■ DATASET RECORDS
++++++

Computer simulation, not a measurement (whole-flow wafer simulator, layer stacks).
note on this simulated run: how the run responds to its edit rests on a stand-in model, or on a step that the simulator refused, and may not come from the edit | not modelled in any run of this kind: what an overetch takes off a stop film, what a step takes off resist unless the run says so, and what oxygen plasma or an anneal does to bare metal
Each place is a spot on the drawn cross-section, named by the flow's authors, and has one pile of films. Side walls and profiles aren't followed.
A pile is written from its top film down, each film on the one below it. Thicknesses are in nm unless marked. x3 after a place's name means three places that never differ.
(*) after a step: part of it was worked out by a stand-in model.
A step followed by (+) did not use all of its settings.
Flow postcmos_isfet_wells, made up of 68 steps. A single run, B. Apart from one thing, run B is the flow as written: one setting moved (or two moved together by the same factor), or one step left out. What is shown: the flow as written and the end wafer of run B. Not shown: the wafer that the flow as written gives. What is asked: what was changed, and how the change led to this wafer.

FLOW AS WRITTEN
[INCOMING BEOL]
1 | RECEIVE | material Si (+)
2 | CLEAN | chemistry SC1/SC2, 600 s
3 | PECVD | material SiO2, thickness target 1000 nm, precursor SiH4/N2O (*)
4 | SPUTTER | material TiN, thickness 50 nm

++++++

Each record should be given again exactly as it reads.

■ TASK SOLUTION
Computer simulation, not a measurement (whole-flow wafer simulator, layer stacks).
note on this simulated run: how the run responds to its edit rests on a stand-in model, or on a step that the simulator refused, and may not come from the edit | not modelled in any run of this kind: what an overetch takes off a stop film, what a step takes off resist unless the run says so, and what oxygen plasma or an anneal does to bare metal
Each place is a spot on the drawn cross-section, named by the flow's authors, and has one pile of films. Side walls and profiles aren't followed.
A pile is written from its top film down, each film on the one below it. Thicknesses are in nm unless marked. x3 after a place's name means three places that never differ.
(*) after a step: part of it was worked out by a stand-in model.
A step followed by (+) did not use all of its settings.
Flow postcmos_isfet_wells, made up of 68 steps. A single run, B. Apart from one thing, run B is the flow as written: one setting moved (or two moved together by the same factor), or one step left out. What is shown: the flow as written and the end wafer of run B. Not shown: the wafer that the flow as written gives. What is asked: what was changed, and how the change led to this wafer.

FLOW AS WRITTEN
[INCOMING BEOL]
1 | RECEIVE | material Si (+)
2 | CLEAN | chemistry SC1/SC2, 600 s
3 | PECVD | material SiO2, thickness target 1000 nm, precursor SiH4/N2O (*)
4 | SPUTTER | material TiN, thickness 50 nm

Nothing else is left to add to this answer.